_Required action_: The response must contain every line of the records that follow, duplicated exactly.

═══ Given records ═══

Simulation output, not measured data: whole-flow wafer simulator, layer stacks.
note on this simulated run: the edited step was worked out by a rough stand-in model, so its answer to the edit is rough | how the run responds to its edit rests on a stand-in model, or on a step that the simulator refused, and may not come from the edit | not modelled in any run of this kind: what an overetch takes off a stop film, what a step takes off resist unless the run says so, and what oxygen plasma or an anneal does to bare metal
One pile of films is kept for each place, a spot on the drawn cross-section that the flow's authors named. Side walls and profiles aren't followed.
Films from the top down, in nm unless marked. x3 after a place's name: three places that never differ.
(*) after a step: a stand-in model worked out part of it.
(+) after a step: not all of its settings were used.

═══

_Solution_:
Simulation output, not measured data: whole-flow wafer simulator, layer stacks.
note on this simulated run: the edited step was worked out by a rough stand-in model, so its answer to the edit is rough | how the run responds to its edit rests on a stand-in model, or on a step that the simulator refused, and may not come from the edit | not modelled in any run of this kind: what an overetch takes off a stop film, what a step takes off resist unless the run says so, and what oxygen plasma or an anneal does to bare metal
One pile of films is kept for each place, a spot on the drawn cross-section that the flow's authors named. Side walls and profiles aren't followed.
Films from the top down, in nm unless marked. x3 after a place's name: three places that never differ.
(*) after a step: a stand-in model worked out part of it.
(+) after a step: not all of its settings were used.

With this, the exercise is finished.